__WORK INSTRUCTION__: Repeat every entry in the listing below, exactly.

--- ENTRIES SHOWN Enclosed Below ---
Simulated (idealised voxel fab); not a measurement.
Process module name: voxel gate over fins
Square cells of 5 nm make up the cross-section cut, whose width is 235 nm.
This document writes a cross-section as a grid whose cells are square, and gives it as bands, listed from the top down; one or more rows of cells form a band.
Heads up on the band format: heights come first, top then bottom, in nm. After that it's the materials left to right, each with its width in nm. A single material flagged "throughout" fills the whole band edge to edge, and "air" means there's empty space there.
--- End of Enclosed ENTRIES SHOWN ---

__WORKED SOLUTION__:
Simulated (idealised voxel fab); not a measurement.
Process module name: voxel gate over fins
Square cells of 5 nm make up the cross-section cut, whose width is 235 nm.
This document writes a cross-section as a grid whose cells are square, and gives it as bands, listed from the top down; one or more rows of cells form a band.
Heads up on the band format: heights come first, top then bottom, in nm. After that it's the materials left to right, each with its width in nm. A single material flagged "throughout" fills the whole band edge to edge, and "air" means there's empty space there.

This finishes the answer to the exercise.